> [Information supplied]
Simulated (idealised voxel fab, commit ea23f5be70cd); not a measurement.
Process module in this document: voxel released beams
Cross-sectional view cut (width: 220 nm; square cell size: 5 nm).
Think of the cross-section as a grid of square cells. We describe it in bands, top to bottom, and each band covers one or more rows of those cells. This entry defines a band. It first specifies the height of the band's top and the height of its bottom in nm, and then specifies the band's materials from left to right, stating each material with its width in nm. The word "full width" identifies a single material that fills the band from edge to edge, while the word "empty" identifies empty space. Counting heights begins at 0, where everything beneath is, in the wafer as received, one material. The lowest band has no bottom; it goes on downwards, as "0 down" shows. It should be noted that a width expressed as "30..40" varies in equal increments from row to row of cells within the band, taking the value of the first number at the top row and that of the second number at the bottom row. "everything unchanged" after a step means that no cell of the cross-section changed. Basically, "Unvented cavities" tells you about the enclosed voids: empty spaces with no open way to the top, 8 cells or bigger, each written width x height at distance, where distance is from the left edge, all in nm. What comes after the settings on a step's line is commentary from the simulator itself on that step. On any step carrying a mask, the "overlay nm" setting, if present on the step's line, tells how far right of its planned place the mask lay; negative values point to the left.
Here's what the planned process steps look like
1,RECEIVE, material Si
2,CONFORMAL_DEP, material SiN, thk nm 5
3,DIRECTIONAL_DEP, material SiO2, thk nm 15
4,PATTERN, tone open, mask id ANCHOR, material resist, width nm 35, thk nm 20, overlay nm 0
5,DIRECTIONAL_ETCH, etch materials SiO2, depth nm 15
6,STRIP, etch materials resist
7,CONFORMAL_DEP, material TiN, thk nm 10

> [Activity] Every line of the listing, first to last, should be retyped exactly.

> [Answer area]
Simulated (idealised voxel fab, commit ea23f5be70cd); not a measurement.
Process module in this document: voxel released beams
Cross-sectional view cut (width: 220 nm; square cell size: 5 nm).
Think of the cross-section as a grid of square cells. We describe it in bands, top to bottom, and each band covers one or more rows of those cells. This entry defines a band. It first specifies the height of the band's top and the height of its bottom in nm, and then specifies the band's materials from left to right, stating each material with its width in nm. The word "full width" identifies a single material that fills the band from edge to edge, while the word "empty" identifies empty space. Counting heights begins at 0, where everything beneath is, in the wafer as received, one material. The lowest band has no bottom; it goes on downwards, as "0 down" shows. It should be noted that a width expressed as "30..40" varies in equal increments from row to row of cells within the band, taking the value of the first number at the top row and that of the second number at the bottom row. "everything unchanged" after a step means that no cell of the cross-section changed. Basically, "Unvented cavities" tells you about the enclosed voids: empty spaces with no open way to the top, 8 cells or bigger, each written width x height at distance, where distance is from the left edge, all in nm. What comes after the settings on a step's line is commentary from the simulator itself on that step. On any step carrying a mask, the "overlay nm" setting, if present on the step's line, tells how far right of its planned place the mask lay; negative values point to the left.
Here's what the planned process steps look like
1,RECEIVE, material Si
2,CONFORMAL_DEP, material SiN, thk nm 5
3,DIRECTIONAL_DEP, material SiO2, thk nm 15
4,PATTERN, tone open, mask id ANCHOR, material resist, width nm 35, thk nm 20, overlay nm 0
5,DIRECTIONAL_ETCH, etch materials SiO2, depth nm 15
6,STRIP, etch materials resist
7,CONFORMAL_DEP, material TiN, thk nm 10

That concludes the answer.